◆ WORK TASK: In the records that follow, find the line with "C2: hours since"; from there, retype every line exactly through the line with "B1: reference wafer", which also belongs to the answer.

▼

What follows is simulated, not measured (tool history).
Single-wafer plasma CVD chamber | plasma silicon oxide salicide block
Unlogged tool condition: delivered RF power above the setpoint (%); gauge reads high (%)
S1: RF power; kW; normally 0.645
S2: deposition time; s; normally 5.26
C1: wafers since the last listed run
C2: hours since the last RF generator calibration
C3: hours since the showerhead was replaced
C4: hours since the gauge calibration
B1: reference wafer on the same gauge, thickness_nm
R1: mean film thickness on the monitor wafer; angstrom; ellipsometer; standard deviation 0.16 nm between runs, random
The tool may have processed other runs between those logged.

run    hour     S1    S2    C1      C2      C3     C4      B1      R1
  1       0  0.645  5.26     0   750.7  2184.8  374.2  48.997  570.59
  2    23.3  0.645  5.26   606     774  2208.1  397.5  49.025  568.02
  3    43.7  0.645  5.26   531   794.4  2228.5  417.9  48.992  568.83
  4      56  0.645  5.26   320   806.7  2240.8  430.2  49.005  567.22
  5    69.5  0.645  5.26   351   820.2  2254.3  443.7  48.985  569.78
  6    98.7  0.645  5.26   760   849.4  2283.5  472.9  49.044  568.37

▲

◆ RESPONSE AREA:
C2: hours since the last RF generator calibration
C3: hours since the showerhead was replaced
C4: hours since the gauge calibration
B1: reference wafer on the same gauge, thickness_nm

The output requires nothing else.